___
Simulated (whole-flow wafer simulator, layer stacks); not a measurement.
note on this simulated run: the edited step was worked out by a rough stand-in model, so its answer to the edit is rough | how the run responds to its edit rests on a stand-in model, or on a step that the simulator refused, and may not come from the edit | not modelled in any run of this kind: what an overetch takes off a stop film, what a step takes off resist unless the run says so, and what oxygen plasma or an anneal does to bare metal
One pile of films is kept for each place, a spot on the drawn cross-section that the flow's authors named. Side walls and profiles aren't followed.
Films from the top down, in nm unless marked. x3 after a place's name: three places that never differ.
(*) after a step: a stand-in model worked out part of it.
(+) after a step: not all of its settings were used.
___

Leaving no line out, return the data above verbatim.

RESPONSE
Simulated (whole-flow wafer simulator, layer stacks); not a measurement.
note on this simulated run: the edited step was worked out by a rough stand-in model, so its answer to the edit is rough | how the run responds to its edit rests on a stand-in model, or on a step that the simulator refused, and may not come from the edit | not modelled in any run of this kind: what an overetch takes off a stop film, what a step takes off resist unless the run says so, and what oxygen plasma or an anneal does to bare metal
One pile of films is kept for each place, a spot on the drawn cross-section that the flow's authors named. Side walls and profiles aren't followed.
Films from the top down, in nm unless marked. x3 after a place's name: three places that never differ.
(*) after a step: a stand-in model worked out part of it.
(+) after a step: not all of its settings were used.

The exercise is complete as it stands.